GIVEN ENTRIES:
··········
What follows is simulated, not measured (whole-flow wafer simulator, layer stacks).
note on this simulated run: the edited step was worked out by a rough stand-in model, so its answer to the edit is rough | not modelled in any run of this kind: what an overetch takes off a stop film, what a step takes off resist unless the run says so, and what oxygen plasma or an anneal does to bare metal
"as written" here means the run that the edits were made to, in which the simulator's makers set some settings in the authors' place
··········

ASSIGNED TASK:
Set down every line of the listing again, exactly.

WRITTEN ANSWER:
What follows is simulated, not measured (whole-flow wafer simulator, layer stacks).
note on this simulated run: the edited step was worked out by a rough stand-in model, so its answer to the edit is rough | not modelled in any run of this kind: what an overetch takes off a stop film, what a step takes off resist unless the run says so, and what oxygen plasma or an anneal does to bare metal
"as written" here means the run that the edits were made to, in which the simulator's makers set some settings in the authors' place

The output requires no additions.